━━━━━━━━━━━━━━━━━━━━━━━━━━━━━━

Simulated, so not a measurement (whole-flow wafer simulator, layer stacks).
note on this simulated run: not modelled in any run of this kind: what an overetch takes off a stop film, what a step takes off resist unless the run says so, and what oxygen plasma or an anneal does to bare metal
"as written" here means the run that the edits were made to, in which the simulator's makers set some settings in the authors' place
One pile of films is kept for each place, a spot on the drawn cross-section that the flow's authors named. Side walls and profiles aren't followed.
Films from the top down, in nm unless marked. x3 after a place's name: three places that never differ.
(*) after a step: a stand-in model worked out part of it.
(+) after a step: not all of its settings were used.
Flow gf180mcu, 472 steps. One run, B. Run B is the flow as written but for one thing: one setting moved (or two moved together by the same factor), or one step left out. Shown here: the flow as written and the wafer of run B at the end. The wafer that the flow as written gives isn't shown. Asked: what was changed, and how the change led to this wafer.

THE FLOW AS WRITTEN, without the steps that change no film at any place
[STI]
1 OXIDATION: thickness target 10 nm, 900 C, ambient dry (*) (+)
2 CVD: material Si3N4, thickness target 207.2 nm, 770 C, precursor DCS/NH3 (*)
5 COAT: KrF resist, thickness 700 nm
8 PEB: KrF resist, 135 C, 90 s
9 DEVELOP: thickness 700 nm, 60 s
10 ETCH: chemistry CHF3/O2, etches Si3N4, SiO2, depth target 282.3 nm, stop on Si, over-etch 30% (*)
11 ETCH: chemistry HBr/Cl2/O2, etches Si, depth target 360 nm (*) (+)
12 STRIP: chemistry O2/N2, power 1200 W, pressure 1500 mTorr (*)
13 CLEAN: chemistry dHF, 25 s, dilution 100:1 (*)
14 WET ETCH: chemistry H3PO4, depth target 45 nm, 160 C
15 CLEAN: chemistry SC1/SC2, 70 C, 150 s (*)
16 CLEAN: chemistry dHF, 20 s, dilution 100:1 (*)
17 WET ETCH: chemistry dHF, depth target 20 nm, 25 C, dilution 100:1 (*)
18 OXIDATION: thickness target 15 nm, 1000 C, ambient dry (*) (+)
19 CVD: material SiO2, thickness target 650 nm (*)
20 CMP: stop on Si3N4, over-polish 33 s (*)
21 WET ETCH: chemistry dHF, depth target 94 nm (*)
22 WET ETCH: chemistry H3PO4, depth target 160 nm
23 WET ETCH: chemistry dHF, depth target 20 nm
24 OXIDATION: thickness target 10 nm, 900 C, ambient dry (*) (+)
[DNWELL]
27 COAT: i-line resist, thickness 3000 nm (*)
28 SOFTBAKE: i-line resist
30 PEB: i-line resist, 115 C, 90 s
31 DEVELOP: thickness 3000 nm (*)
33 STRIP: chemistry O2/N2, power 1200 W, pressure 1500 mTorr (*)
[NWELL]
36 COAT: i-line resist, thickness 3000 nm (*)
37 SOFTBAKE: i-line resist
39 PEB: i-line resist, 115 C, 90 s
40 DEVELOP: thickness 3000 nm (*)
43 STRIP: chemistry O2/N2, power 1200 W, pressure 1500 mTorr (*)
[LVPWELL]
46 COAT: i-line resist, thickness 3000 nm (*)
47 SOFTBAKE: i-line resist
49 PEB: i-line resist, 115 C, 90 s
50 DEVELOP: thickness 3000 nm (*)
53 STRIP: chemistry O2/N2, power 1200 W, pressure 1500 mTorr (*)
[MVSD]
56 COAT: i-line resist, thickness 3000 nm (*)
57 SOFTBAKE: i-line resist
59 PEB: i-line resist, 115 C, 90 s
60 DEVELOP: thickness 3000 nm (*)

━━━━━━━━━━━━━━━━━━━━━━━━━━━━━━

= WORK REQUEST =
Having output the line that contains "1 OXIDATION: thickness", stop. Every line before it, back to the first line of the data, must be reproduced exactly.

= EXERCISE RESPONSE =
Simulated, so not a measurement (whole-flow wafer simulator, layer stacks).
note on this simulated run: not modelled in any run of this kind: what an overetch takes off a stop film, what a step takes off resist unless the run says so, and what oxygen plasma or an anneal does to bare metal
"as written" here means the run that the edits were made to, in which the simulator's makers set some settings in the authors' place
One pile of films is kept for each place, a spot on the drawn cross-section that the flow's authors named. Side walls and profiles aren't followed.
Films from the top down, in nm unless marked. x3 after a place's name: three places that never differ.
(*) after a step: a stand-in model worked out part of it.
(+) after a step: not all of its settings were used.
Flow gf180mcu, 472 steps. One run, B. Run B is the flow as written but for one thing: one setting moved (or two moved together by the same factor), or one step left out. Shown here: the flow as written and the wafer of run B at the end. The wafer that the flow as written gives isn't shown. Asked: what was changed, and how the change led to this wafer.

THE FLOW AS WRITTEN, without the steps that change no film at any place
[STI]
1 OXIDATION: thickness target 10 nm, 900 C, ambient dry (*) (+)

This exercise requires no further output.